* **WORK ORDER**: Write out, word for word, only the data from its first line to the line containing "Order at every".

* **SOURCE DATA**:
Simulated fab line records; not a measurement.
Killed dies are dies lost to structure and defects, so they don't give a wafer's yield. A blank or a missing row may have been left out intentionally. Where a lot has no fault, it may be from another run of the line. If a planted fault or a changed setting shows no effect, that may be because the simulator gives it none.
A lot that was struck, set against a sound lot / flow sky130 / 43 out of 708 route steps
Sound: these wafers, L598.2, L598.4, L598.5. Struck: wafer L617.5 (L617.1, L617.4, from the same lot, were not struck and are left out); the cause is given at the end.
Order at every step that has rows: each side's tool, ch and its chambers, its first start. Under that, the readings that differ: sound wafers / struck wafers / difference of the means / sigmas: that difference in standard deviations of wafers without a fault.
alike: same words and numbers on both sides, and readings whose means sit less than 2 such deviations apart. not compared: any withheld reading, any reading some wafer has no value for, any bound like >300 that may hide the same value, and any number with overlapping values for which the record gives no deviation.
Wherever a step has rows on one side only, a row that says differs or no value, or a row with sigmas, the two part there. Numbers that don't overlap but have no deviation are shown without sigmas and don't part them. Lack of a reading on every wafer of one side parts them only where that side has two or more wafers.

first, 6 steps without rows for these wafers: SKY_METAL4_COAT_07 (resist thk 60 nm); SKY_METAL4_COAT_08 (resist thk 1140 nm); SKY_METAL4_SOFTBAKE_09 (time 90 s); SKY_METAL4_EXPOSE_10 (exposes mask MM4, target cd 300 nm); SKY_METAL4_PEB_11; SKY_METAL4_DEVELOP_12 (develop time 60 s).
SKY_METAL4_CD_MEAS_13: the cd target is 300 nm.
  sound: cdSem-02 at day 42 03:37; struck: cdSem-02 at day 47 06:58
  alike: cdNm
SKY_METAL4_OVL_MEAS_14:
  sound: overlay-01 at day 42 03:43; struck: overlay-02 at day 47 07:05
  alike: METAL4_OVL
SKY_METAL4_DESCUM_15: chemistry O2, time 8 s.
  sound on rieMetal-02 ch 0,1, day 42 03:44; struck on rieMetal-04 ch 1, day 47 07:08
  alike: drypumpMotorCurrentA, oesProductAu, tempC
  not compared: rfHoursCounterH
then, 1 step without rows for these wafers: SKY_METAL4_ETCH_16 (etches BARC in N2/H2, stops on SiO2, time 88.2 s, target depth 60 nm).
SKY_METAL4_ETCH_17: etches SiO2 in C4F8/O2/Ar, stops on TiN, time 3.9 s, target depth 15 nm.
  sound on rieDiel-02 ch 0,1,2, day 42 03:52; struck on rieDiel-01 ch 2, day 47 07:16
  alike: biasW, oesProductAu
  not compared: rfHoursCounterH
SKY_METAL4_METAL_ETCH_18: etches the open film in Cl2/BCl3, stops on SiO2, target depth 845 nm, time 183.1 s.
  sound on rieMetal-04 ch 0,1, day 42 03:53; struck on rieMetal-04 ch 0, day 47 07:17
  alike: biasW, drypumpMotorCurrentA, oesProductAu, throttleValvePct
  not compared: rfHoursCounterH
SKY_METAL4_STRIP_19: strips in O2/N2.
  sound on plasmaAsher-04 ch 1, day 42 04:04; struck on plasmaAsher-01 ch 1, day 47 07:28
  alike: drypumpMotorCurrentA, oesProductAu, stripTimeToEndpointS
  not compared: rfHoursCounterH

* **WRITTEN RESPONSE**:
Simulated fab line records; not a measurement.
Killed dies are dies lost to structure and defects, so they don't give a wafer's yield. A blank or a missing row may have been left out intentionally. Where a lot has no fault, it may be from another run of the line. If a planted fault or a changed setting shows no effect, that may be because the simulator gives it none.
A lot that was struck, set against a sound lot / flow sky130 / 43 out of 708 route steps
Sound: these wafers, L598.2, L598.4, L598.5. Struck: wafer L617.5 (L617.1, L617.4, from the same lot, were not struck and are left out); the cause is given at the end.
Order at every step that has rows: each side's tool, ch and its chambers, its first start. Under that, the readings that differ: sound wafers / struck wafers / difference of the means / sigmas: that difference in standard deviations of wafers without a fault.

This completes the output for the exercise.